__Required action__
Give back the entire listing exactly as it was provided.

__Data listing__
◆ ◆ ◆ ◆ ◆

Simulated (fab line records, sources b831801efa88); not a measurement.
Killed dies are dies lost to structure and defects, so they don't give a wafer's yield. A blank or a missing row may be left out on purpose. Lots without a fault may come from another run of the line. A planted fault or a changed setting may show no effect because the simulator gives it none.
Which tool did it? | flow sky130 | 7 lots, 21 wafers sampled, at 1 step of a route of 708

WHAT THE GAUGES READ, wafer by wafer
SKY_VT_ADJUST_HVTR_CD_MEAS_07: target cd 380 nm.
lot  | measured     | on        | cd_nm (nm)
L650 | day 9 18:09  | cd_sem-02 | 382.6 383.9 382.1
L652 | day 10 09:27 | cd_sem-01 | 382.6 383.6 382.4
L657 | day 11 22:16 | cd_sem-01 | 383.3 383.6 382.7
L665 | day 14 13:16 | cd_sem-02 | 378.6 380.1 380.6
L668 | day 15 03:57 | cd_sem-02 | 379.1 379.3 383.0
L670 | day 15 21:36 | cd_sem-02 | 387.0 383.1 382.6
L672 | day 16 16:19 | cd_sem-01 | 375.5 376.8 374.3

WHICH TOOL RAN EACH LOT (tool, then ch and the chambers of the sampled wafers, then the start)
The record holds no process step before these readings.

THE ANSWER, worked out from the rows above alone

◆ ◆ ◆ ◆ ◆

__Response area__
Simulated (fab line records, sources b831801efa88); not a measurement.
Killed dies are dies lost to structure and defects, so they don't give a wafer's yield. A blank or a missing row may be left out on purpose. Lots without a fault may come from another run of the line. A planted fault or a changed setting may show no effect because the simulator gives it none.
Which tool did it? | flow sky130 | 7 lots, 21 wafers sampled, at 1 step of a route of 708

WHAT THE GAUGES READ, wafer by wafer
SKY_VT_ADJUST_HVTR_CD_MEAS_07: target cd 380 nm.
lot  | measured     | on        | cd_nm (nm)
L650 | day 9 18:09  | cd_sem-02 | 382.6 383.9 382.1
L652 | day 10 09:27 | cd_sem-01 | 382.6 383.6 382.4
L657 | day 11 22:16 | cd_sem-01 | 383.3 383.6 382.7
L665 | day 14 13:16 | cd_sem-02 | 378.6 380.1 380.6
L668 | day 15 03:57 | cd_sem-02 | 379.1 379.3 383.0
L670 | day 15 21:36 | cd_sem-02 | 387.0 383.1 382.6
L672 | day 16 16:19 | cd_sem-01 | 375.5 376.8 374.3

WHICH TOOL RAN EACH LOT (tool, then ch and the chambers of the sampled wafers, then the start)
The record holds no process step before these readings.

THE ANSWER, worked out from the rows above alone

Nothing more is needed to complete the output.